Print the records exactly. Every mark must remain.

════════════════════

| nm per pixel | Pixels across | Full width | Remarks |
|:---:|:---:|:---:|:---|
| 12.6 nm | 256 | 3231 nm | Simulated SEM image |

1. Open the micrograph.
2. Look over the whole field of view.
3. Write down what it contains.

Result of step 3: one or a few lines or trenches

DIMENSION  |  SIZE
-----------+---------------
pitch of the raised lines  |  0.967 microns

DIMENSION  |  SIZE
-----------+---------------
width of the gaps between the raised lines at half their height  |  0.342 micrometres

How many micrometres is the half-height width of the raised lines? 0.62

════════════════════

- **RESPONSE**:
| nm per pixel | Pixels across | Full width | Remarks |
|:---:|:---:|:---:|:---|
| 12.6 nm | 256 | 3231 nm | Simulated SEM image |

1. Open the micrograph.
2. Look over the whole field of view.
3. Write down what it contains.

Result of step 3: one or a few lines or trenches

DIMENSION  |  SIZE
-----------+---------------
pitch of the raised lines  |  0.967 microns

DIMENSION  |  SIZE
-----------+---------------
width of the gaps between the raised lines at half their height  |  0.342 micrometres

How many micrometres is the half-height width of the raised lines? 0.62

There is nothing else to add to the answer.